## [Records supplied]
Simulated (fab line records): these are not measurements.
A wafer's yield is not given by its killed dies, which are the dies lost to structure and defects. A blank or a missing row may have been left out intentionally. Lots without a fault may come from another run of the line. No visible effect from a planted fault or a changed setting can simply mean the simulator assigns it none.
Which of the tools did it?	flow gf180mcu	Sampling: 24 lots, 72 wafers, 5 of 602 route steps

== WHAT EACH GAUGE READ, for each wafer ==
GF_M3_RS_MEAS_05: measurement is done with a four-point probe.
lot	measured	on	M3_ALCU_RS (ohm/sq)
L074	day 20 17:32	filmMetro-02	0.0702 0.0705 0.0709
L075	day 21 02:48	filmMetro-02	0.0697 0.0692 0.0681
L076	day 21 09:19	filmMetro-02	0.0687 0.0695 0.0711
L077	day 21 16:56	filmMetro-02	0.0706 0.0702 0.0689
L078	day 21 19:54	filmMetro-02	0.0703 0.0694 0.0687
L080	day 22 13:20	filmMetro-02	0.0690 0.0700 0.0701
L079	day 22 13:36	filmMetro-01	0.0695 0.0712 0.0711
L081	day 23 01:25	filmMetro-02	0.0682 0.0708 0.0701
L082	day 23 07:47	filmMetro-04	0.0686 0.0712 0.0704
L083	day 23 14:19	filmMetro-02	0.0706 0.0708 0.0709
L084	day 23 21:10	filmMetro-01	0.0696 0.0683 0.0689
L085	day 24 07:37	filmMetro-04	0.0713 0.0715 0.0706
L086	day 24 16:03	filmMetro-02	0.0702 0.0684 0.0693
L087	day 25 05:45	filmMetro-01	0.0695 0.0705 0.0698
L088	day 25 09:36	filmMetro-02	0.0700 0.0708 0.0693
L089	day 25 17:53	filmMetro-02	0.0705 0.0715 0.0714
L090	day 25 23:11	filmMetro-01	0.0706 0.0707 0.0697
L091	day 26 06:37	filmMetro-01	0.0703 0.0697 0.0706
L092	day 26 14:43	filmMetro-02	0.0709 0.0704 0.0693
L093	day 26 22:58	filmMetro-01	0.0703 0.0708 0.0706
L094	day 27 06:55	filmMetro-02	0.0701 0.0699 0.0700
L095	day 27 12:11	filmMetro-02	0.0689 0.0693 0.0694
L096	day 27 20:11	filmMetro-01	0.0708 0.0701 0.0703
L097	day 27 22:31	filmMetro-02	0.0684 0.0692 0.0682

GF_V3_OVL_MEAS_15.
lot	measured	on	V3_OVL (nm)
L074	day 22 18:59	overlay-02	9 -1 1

## [Assigned task]
Print exactly, and only, the lines beginning at the top of the listing and ending at the line with "GF_M3_RS_MEAS_05: measurement is".

## [Written reply]
Simulated (fab line records): these are not measurements.
A wafer's yield is not given by its killed dies, which are the dies lost to structure and defects. A blank or a missing row may have been left out intentionally. Lots without a fault may come from another run of the line. No visible effect from a planted fault or a changed setting can simply mean the simulator assigns it none.
Which of the tools did it?	flow gf180mcu	Sampling: 24 lots, 72 wafers, 5 of 602 route steps

== WHAT EACH GAUGE READ, for each wafer ==
GF_M3_RS_MEAS_05: measurement is done with a four-point probe.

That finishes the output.